┄┄┄┄┄┄┄┄┄┄
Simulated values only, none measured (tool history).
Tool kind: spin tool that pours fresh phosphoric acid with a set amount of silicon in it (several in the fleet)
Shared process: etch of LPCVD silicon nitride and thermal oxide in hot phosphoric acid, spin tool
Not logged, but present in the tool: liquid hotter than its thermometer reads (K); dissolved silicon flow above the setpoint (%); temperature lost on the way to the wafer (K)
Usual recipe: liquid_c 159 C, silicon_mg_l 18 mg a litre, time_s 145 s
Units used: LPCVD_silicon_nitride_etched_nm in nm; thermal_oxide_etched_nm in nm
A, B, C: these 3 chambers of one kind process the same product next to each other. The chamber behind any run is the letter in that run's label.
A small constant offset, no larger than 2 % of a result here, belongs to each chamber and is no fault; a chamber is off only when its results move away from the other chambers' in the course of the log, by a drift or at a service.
┄┄┄┄┄┄┄┄┄┄

Taking the material above, extract exactly and only the lines from the line with "Tool kind: spin" to the line with "Units used: LPCVD_silicon_nitride_etched_nm", inclusive of both.

Solution:
Tool kind: spin tool that pours fresh phosphoric acid with a set amount of silicon in it (several in the fleet)
Shared process: etch of LPCVD silicon nitride and thermal oxide in hot phosphoric acid, spin tool
Not logged, but present in the tool: liquid hotter than its thermometer reads (K); dissolved silicon flow above the setpoint (%); temperature lost on the way to the wafer (K)
Usual recipe: liquid_c 159 C, silicon_mg_l 18 mg a litre, time_s 145 s
Units used: LPCVD_silicon_nitride_etched_nm in nm; thermal_oxide_etched_nm in nm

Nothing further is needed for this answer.